Top of EXTRACTED MATERIAL

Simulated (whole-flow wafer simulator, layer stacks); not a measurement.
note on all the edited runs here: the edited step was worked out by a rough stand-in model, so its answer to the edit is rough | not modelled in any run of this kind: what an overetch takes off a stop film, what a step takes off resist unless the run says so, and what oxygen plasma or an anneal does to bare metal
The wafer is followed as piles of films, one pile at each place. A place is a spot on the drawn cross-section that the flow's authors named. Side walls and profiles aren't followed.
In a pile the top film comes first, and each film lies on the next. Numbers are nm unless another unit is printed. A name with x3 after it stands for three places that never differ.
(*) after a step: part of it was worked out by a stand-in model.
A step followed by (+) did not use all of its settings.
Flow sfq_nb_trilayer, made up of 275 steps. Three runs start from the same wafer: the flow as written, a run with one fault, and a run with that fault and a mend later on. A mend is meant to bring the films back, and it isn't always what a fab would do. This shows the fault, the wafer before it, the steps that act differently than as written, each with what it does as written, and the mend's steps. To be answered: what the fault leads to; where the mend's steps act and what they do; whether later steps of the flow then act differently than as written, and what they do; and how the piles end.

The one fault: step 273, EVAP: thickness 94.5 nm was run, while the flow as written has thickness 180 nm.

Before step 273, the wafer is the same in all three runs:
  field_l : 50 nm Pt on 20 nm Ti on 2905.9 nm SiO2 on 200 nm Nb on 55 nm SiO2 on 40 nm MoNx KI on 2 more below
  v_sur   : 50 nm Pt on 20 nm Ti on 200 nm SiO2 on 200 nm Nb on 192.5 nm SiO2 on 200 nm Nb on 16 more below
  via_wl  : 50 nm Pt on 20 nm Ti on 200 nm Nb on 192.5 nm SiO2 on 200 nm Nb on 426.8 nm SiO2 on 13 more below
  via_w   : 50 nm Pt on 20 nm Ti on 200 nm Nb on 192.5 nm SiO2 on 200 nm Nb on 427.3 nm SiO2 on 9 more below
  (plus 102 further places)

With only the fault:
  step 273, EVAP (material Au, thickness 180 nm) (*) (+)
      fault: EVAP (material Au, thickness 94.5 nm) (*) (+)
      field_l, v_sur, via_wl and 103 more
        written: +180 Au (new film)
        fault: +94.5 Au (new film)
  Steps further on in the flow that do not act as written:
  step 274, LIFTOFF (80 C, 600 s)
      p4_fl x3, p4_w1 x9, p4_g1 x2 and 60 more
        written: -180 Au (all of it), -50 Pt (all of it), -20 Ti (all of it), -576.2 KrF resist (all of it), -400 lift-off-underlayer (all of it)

Bottom of EXTRACTED MATERIAL

ASSIGNED TASK.
Nothing outside this range should appear: the lines from the start of the listing through the line with "note on all", each reproduced exactly, both ends included.

TASK SOLUTION.
Simulated (whole-flow wafer simulator, layer stacks); not a measurement.
note on all the edited runs here: the edited step was worked out by a rough stand-in model, so its answer to the edit is rough | not modelled in any run of this kind: what an overetch takes off a stop film, what a step takes off resist unless the run says so, and what oxygen plasma or an anneal does to bare metal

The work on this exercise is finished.